EXERCISE:
Extract exactly those lines that lie between the start of the material and the line with "Shown is cross-section", including both boundary lines and no others.

DATA FOR REVIEW:
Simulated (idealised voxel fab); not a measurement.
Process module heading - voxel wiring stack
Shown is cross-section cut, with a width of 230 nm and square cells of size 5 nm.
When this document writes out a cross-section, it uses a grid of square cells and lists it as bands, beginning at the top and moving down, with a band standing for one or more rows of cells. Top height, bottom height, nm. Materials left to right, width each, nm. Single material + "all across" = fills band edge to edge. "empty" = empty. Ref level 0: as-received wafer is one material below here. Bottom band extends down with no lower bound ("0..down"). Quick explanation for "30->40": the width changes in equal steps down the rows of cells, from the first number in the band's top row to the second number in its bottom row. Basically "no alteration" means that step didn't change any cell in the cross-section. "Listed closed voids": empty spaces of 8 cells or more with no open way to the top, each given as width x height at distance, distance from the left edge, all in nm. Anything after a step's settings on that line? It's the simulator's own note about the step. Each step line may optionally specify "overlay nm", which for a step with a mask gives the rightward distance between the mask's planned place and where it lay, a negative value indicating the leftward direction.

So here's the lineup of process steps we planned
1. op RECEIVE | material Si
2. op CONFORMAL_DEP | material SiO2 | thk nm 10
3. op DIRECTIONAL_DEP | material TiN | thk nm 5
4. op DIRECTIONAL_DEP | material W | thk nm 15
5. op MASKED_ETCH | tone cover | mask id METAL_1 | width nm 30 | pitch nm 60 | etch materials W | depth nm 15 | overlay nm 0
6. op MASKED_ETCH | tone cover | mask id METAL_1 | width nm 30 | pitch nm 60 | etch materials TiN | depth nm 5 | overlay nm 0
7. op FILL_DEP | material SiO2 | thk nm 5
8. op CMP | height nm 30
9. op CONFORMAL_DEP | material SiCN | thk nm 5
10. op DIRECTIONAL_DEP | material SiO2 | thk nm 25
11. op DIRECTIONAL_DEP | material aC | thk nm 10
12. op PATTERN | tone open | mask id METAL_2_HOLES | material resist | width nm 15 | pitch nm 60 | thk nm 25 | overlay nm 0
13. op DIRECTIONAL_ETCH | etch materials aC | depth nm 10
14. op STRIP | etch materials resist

RESPONSE BOX:
Simulated (idealised voxel fab); not a measurement.
Process module heading - voxel wiring stack
Shown is cross-section cut, with a width of 230 nm and square cells of size 5 nm.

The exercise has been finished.